■ EXERCISE
Only an exact copy of the listing below will do.

** DATA SUPPLIED follows **

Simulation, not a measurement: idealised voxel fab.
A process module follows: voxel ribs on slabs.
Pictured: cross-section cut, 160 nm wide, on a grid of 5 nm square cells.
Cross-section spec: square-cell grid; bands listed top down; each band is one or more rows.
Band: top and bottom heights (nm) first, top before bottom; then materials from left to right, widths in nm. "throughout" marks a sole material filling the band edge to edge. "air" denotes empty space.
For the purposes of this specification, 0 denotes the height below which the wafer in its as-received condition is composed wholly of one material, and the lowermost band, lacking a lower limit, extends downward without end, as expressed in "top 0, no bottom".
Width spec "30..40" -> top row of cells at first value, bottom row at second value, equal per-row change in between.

** End of DATA SUPPLIED **

■ ANSWER AREA
Simulation, not a measurement: idealised voxel fab.
A process module follows: voxel ribs on slabs.
Pictured: cross-section cut, 160 nm wide, on a grid of 5 nm square cells.
Cross-section spec: square-cell grid; bands listed top down; each band is one or more rows.
Band: top and bottom heights (nm) first, top before bottom; then materials from left to right, widths in nm. "throughout" marks a sole material filling the band edge to edge. "air" denotes empty space.
For the purposes of this specification, 0 denotes the height below which the wafer in its as-received condition is composed wholly of one material, and the lowermost band, lacking a lower limit, extends downward without end, as expressed in "top 0, no bottom".
Width spec "30..40" -> top row of cells at first value, bottom row at second value, equal per-row change in between.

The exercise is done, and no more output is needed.